• Requirement:
Here are some entries; quote each one exactly.

• Given records:
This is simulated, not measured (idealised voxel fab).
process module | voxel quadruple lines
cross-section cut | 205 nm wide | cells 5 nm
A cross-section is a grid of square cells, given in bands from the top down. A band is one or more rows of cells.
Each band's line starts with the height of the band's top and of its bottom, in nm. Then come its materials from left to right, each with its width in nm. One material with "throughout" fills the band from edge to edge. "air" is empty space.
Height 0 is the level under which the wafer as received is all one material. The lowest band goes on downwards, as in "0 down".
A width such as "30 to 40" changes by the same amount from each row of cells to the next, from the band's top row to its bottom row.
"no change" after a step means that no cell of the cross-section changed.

• Exercise solution:
This is simulated, not measured (idealised voxel fab).
process module | voxel quadruple lines
cross-section cut | 205 nm wide | cells 5 nm
A cross-section is a grid of square cells, given in bands from the top down. A band is one or more rows of cells.
Each band's line starts with the height of the band's top and of its bottom, in nm. Then come its materials from left to right, each with its width in nm. One material with "throughout" fills the band from edge to edge. "air" is empty space.
Height 0 is the level under which the wafer as received is all one material. The lowest band goes on downwards, as in "0 down".
A width such as "30 to 40" changes by the same amount from each row of cells to the next, from the band's top row to its bottom row.
"no change" after a step means that no cell of the cross-section changed.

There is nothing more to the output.